_The data:_
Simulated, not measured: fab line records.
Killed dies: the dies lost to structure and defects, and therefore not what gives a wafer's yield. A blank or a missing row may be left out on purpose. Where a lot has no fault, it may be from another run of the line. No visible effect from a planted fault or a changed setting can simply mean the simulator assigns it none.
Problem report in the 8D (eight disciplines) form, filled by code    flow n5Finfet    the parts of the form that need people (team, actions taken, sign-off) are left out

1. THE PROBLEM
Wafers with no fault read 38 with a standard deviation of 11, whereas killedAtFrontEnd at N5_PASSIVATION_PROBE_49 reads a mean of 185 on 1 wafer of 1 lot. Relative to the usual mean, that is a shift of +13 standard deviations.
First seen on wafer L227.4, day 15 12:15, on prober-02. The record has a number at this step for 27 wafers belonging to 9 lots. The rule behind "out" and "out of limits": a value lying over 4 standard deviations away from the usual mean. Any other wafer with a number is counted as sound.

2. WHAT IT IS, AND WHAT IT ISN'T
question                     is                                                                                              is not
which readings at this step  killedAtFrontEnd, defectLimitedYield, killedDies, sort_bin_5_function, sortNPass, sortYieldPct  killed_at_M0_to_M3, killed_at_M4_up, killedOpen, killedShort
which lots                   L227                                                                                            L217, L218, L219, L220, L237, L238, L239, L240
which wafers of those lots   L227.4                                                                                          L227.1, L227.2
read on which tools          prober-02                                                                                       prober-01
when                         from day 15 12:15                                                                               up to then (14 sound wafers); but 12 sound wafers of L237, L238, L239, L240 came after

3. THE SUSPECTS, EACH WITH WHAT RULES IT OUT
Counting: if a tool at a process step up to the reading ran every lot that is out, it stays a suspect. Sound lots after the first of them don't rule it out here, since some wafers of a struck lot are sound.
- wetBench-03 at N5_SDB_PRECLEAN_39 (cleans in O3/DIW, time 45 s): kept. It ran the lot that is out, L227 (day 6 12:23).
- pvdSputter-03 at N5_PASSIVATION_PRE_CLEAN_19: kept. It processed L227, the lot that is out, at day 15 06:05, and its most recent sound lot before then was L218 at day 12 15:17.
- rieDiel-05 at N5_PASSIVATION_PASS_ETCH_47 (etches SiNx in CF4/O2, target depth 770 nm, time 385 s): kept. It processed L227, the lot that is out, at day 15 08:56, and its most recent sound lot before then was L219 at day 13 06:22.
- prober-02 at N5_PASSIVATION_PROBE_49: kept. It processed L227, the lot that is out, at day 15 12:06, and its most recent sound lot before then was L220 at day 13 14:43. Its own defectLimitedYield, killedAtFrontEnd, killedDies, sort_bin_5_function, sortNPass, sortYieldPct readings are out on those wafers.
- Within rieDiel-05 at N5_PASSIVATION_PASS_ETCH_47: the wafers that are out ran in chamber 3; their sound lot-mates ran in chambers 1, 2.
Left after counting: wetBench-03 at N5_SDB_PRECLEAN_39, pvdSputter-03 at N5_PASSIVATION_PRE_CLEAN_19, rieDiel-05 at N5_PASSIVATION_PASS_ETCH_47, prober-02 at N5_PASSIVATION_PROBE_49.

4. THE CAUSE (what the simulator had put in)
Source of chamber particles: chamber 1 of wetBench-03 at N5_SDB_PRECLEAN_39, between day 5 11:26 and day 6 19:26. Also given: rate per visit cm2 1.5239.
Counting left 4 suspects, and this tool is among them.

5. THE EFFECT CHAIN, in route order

_Required action:_ Send back the lines of the records word for word, from the very first through the line containing "1. THE PROBLEM".

_Task solution:_
Simulated, not measured: fab line records.
Killed dies: the dies lost to structure and defects, and therefore not what gives a wafer's yield. A blank or a missing row may be left out on purpose. Where a lot has no fault, it may be from another run of the line. No visible effect from a planted fault or a changed setting can simply mean the simulator assigns it none.
Problem report in the 8D (eight disciplines) form, filled by code    flow n5Finfet    the parts of the form that need people (team, actions taken, sign-off) are left out

1. THE PROBLEM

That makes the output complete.